> [Action item] Character for character, give back every line below.

> [Data extracts]
• • • •
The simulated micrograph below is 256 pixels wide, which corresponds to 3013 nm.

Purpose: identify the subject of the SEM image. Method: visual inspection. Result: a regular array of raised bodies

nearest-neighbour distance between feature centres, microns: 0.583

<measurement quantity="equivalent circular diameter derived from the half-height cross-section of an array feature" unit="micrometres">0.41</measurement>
• • • •

> [Problem solution]
The simulated micrograph below is 256 pixels wide, which corresponds to 3013 nm.

Purpose: identify the subject of the SEM image. Method: visual inspection. Result: a regular array of raised bodies

nearest-neighbour distance between feature centres, microns: 0.583

<measurement quantity="equivalent circular diameter derived from the half-height cross-section of an array feature" unit="micrometres">0.41</measurement>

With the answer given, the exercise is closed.